→ Required action
Begin at the top of the listing below. Write each line out exactly, ending with the line that holds "B1: reference wafer".

→ Dataset records
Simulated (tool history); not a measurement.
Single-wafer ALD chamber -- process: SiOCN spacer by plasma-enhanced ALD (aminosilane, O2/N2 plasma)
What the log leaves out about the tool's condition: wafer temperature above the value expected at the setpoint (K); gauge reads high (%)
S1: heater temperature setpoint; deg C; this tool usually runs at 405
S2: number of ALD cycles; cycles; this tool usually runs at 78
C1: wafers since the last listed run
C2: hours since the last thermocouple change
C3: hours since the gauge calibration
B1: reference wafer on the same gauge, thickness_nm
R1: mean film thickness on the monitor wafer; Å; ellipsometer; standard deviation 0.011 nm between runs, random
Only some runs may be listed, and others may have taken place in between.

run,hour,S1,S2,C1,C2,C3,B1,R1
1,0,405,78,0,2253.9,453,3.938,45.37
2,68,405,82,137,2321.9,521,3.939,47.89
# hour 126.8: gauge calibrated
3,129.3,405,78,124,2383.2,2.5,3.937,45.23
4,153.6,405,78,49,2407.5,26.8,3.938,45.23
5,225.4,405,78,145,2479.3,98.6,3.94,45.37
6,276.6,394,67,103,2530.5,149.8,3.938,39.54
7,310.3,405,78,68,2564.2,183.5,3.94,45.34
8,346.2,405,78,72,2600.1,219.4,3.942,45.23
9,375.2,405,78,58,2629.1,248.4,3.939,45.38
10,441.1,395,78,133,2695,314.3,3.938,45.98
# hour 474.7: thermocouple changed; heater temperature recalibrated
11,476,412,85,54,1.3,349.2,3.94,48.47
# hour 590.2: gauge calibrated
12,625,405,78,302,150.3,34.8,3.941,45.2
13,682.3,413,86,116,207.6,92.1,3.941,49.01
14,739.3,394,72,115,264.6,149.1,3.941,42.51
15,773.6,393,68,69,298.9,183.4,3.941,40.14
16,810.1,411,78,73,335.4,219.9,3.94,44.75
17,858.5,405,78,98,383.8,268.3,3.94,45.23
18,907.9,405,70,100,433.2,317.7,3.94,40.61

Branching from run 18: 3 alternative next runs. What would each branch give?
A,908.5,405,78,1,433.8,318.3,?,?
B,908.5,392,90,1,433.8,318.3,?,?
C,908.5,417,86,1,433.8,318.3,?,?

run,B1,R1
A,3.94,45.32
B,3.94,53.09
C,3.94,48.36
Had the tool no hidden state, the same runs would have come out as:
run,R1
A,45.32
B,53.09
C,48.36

→ Answer section
Simulated (tool history); not a measurement.
Single-wafer ALD chamber -- process: SiOCN spacer by plasma-enhanced ALD (aminosilane, O2/N2 plasma)
What the log leaves out about the tool's condition: wafer temperature above the value expected at the setpoint (K); gauge reads high (%)
S1: heater temperature setpoint; deg C; this tool usually runs at 405
S2: number of ALD cycles; cycles; this tool usually runs at 78
C1: wafers since the last listed run
C2: hours since the last thermocouple change
C3: hours since the gauge calibration
B1: reference wafer on the same gauge, thickness_nm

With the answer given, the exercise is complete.